[Dataset]
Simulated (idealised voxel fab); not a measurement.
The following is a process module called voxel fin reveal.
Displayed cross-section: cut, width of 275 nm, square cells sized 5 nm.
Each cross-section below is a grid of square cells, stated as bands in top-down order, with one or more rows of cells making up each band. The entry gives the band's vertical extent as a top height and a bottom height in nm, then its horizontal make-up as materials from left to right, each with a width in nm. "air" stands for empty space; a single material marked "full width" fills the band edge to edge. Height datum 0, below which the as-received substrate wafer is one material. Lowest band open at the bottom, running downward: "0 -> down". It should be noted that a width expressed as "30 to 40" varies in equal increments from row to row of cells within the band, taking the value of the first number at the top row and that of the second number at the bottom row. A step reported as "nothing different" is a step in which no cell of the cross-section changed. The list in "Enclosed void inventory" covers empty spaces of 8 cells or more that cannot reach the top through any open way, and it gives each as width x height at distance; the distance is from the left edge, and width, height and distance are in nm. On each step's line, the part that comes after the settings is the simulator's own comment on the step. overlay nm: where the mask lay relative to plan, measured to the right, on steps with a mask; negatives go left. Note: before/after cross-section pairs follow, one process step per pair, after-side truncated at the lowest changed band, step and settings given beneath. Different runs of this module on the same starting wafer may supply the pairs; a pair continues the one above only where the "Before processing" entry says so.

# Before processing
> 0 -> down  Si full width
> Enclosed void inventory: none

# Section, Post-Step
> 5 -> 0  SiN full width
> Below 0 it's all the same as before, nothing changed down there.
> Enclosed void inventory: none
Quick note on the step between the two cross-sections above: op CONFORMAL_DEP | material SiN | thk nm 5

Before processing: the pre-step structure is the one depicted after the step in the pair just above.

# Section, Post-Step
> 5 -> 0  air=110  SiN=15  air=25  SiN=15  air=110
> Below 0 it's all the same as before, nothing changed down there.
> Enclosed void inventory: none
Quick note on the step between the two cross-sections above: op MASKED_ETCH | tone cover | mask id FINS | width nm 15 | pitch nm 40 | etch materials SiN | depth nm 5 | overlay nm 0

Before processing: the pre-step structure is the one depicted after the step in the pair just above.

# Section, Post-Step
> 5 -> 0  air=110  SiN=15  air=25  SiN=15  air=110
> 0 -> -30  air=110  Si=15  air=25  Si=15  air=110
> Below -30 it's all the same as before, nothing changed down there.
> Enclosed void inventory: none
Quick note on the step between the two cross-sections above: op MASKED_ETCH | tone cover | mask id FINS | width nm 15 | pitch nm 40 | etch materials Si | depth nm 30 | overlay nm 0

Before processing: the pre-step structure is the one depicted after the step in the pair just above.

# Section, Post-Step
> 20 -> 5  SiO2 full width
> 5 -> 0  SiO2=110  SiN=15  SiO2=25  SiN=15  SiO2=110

[Required action]
Give again, word for word, the lines of the listing, starting at its first line and ending with the line containing "Displayed cross-section: cut, width".

[Exercise result]
Simulated (idealised voxel fab); not a measurement.
The following is a process module called voxel fin reveal.
Displayed cross-section: cut, width of 275 nm, square cells sized 5 nm.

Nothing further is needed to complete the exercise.